### Exercise
Present the following data again exactly as it is shown.

### Dataset content
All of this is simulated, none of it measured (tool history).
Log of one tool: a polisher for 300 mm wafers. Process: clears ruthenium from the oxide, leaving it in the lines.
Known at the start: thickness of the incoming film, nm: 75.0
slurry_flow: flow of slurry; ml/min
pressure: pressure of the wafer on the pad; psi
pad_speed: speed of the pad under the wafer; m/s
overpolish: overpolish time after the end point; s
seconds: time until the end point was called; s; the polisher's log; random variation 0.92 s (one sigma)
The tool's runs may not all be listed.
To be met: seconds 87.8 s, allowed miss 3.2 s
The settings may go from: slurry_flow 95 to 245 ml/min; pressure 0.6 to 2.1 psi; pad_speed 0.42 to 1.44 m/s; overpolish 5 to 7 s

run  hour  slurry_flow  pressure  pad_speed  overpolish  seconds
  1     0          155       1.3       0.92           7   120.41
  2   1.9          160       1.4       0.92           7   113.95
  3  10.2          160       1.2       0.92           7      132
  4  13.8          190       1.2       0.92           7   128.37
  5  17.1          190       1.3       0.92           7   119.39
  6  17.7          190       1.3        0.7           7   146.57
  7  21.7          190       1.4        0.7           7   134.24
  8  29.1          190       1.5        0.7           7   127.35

### Exercise answer
All of this is simulated, none of it measured (tool history).
Log of one tool: a polisher for 300 mm wafers. Process: clears ruthenium from the oxide, leaving it in the lines.
Known at the start: thickness of the incoming film, nm: 75.0
slurry_flow: flow of slurry; ml/min
pressure: pressure of the wafer on the pad; psi
pad_speed: speed of the pad under the wafer; m/s
overpolish: overpolish time after the end point; s
seconds: time until the end point was called; s; the polisher's log; random variation 0.92 s (one sigma)
The tool's runs may not all be listed.
To be met: seconds 87.8 s, allowed miss 3.2 s
The settings may go from: slurry_flow 95 to 245 ml/min; pressure 0.6 to 2.1 psi; pad_speed 0.42 to 1.44 m/s; overpolish 5 to 7 s

run  hour  slurry_flow  pressure  pad_speed  overpolish  seconds
  1     0          155       1.3       0.92           7   120.41
  2   1.9          160       1.4       0.92           7   113.95
  3  10.2          160       1.2       0.92           7      132
  4  13.8          190       1.2       0.92           7   128.37
  5  17.1          190       1.3       0.92           7   119.39
  6  17.7          190       1.3        0.7           7   146.57
  7  21.7          190       1.4        0.7           7   134.24
  8  29.1          190       1.5        0.7           7   127.35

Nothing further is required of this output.